Work request: Print the first line of the material below and each line after it, exactly as written, ending with the line that contains "(+) after a".

══════
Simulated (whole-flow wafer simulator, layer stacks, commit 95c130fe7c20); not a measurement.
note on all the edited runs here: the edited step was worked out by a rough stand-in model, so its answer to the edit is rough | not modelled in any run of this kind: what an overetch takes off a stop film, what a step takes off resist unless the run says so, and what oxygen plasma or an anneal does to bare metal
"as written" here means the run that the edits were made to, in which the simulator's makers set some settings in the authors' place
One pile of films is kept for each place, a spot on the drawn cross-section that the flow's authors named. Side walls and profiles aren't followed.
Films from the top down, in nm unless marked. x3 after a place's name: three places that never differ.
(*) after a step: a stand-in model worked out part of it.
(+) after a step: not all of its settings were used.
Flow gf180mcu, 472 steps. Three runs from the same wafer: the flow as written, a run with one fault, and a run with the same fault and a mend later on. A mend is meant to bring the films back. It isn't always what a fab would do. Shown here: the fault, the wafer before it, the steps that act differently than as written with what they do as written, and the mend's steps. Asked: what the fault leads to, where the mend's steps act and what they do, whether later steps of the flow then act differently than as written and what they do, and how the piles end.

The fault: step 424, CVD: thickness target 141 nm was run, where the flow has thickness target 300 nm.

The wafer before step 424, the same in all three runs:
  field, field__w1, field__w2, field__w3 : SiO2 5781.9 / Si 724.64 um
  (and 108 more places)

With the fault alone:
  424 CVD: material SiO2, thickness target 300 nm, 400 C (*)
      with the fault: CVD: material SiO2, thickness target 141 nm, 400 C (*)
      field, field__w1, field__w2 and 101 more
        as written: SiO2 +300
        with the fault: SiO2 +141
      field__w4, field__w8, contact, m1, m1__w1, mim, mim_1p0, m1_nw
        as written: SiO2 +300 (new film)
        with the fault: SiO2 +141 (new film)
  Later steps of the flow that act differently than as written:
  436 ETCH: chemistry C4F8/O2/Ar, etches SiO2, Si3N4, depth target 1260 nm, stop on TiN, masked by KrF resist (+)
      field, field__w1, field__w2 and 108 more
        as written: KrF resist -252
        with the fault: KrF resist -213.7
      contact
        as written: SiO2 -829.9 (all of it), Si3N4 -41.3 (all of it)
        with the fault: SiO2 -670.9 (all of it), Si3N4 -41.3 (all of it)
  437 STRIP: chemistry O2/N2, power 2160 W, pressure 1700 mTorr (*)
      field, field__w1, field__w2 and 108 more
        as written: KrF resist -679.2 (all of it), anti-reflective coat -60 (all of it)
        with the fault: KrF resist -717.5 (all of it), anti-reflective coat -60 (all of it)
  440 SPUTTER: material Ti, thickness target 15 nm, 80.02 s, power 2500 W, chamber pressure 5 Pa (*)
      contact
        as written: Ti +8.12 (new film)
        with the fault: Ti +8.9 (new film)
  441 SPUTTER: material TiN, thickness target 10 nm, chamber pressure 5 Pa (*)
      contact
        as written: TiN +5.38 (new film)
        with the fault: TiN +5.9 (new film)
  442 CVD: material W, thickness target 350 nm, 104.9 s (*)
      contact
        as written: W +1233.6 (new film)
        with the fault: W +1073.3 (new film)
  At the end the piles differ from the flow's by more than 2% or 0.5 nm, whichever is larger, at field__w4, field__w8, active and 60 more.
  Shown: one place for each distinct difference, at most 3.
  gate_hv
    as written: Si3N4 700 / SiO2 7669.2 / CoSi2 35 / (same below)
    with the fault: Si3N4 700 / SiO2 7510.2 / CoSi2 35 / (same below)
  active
══════

Answer area:
Simulated (whole-flow wafer simulator, layer stacks, commit 95c130fe7c20); not a measurement.
note on all the edited runs here: the edited step was worked out by a rough stand-in model, so its answer to the edit is rough | not modelled in any run of this kind: what an overetch takes off a stop film, what a step takes off resist unless the run says so, and what oxygen plasma or an anneal does to bare metal
"as written" here means the run that the edits were made to, in which the simulator's makers set some settings in the authors' place
One pile of films is kept for each place, a spot on the drawn cross-section that the flow's authors named. Side walls and profiles aren't followed.
Films from the top down, in nm unless marked. x3 after a place's name: three places that never differ.
(*) after a step: a stand-in model worked out part of it.
(+) after a step: not all of its settings were used.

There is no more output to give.